+++

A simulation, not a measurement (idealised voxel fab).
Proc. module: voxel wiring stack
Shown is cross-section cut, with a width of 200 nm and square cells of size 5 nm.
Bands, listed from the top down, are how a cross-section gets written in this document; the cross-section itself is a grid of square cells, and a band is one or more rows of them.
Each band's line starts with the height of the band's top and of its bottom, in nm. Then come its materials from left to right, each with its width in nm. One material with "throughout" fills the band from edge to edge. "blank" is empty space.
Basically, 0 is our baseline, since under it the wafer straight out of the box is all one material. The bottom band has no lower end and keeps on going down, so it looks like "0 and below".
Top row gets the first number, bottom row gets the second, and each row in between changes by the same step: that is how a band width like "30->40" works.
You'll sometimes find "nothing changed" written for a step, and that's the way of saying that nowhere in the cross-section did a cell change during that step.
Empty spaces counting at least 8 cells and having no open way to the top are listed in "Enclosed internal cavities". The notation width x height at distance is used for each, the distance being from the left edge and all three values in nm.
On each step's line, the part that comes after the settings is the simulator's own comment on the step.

+++

## Requirement
Copy the lines above exactly. Start with the line containing "Each band's line", end with the line containing "Empty spaces counting", and include both.

## Task output
Each band's line starts with the height of the band's top and of its bottom, in nm. Then come its materials from left to right, each with its width in nm. One material with "throughout" fills the band from edge to edge. "blank" is empty space.
Basically, 0 is our baseline, since under it the wafer straight out of the box is all one material. The bottom band has no lower end and keeps on going down, so it looks like "0 and below".
Top row gets the first number, bottom row gets the second, and each row in between changes by the same step: that is how a band width like "30->40" works.
You'll sometimes find "nothing changed" written for a step, and that's the way of saying that nowhere in the cross-section did a cell change during that step.
Empty spaces counting at least 8 cells and having no open way to the top are listed in "Enclosed internal cavities". The notation width x height at distance is used for each, the distance being from the left edge and all three values in nm.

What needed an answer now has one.